- **Information given**:
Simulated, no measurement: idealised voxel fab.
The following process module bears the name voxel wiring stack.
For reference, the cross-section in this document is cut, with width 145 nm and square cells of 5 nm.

- **Assigned task**: Restate the records word for word, keeping every line.

- **Reply**:
Simulated, no measurement: idealised voxel fab.
The following process module bears the name voxel wiring stack.
For reference, the cross-section in this document is cut, with width 145 nm and square cells of 5 nm.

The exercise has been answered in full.